## Work task
Everything in the data below should be restated word for word.

[[ Information supplied open ]]
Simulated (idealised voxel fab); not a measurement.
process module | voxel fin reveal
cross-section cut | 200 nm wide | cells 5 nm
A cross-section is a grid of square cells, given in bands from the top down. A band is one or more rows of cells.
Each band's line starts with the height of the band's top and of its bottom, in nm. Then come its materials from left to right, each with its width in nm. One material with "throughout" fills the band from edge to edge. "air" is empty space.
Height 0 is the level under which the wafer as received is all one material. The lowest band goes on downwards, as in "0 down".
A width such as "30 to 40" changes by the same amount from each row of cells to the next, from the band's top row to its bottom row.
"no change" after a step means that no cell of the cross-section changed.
[[ Information supplied closed ]]

## Exercise answer
Simulated (idealised voxel fab); not a measurement.
process module | voxel fin reveal
cross-section cut | 200 nm wide | cells 5 nm
A cross-section is a grid of square cells, given in bands from the top down. A band is one or more rows of cells.
Each band's line starts with the height of the band's top and of its bottom, in nm. Then come its materials from left to right, each with its width in nm. One material with "throughout" fills the band from edge to edge. "air" is empty space.
Height 0 is the level under which the wafer as received is all one material. The lowest band goes on downwards, as in "0 down".
A width such as "30 to 40" changes by the same amount from each row of cells to the next, from the band's top row to its bottom row.
"no change" after a step means that no cell of the cross-section changed.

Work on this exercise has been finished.